> [Activity]:
Quote verbatim the span of lines that begins the listing below and closes with the line containing "to 33 of 33".

> [Source information]:
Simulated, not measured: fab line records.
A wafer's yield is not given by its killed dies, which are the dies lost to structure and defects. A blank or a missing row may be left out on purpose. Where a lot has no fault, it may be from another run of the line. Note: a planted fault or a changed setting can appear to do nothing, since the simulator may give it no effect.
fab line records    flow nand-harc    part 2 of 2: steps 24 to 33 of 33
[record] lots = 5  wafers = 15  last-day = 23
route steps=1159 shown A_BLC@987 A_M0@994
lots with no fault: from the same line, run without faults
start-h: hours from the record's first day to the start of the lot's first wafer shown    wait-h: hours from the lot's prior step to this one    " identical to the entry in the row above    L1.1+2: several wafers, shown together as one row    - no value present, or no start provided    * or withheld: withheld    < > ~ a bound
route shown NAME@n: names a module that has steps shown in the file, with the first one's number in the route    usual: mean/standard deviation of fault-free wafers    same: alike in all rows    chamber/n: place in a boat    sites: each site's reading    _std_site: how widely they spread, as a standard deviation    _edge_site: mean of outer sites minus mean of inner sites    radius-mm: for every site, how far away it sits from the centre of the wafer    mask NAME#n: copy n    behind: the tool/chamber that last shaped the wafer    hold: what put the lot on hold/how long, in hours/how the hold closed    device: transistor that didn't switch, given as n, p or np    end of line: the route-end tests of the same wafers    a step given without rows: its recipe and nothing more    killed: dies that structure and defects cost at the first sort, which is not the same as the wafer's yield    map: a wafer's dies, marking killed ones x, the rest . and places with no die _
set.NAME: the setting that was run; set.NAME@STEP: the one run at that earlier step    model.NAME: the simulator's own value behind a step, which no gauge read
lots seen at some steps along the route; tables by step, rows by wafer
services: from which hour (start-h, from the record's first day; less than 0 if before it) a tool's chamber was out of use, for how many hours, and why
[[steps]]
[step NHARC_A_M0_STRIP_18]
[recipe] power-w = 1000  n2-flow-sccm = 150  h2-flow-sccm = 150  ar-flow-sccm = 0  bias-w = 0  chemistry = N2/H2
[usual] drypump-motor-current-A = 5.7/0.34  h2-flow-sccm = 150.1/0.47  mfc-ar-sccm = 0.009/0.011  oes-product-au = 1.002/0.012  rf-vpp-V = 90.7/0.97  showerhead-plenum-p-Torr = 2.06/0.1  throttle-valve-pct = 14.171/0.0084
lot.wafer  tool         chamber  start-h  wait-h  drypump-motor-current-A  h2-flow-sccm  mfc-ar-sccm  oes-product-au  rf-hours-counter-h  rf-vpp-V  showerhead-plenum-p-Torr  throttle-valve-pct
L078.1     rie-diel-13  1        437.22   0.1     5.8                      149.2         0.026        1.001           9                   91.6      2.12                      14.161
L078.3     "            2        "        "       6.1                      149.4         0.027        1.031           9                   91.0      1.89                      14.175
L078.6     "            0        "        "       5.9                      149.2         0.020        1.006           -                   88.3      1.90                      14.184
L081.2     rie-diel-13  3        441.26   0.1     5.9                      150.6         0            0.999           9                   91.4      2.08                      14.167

> [Response box]:
Simulated, not measured: fab line records.
A wafer's yield is not given by its killed dies, which are the dies lost to structure and defects. A blank or a missing row may be left out on purpose. Where a lot has no fault, it may be from another run of the line. Note: a planted fault or a changed setting can appear to do nothing, since the simulator may give it no effect.
fab line records    flow nand-harc    part 2 of 2: steps 24 to 33 of 33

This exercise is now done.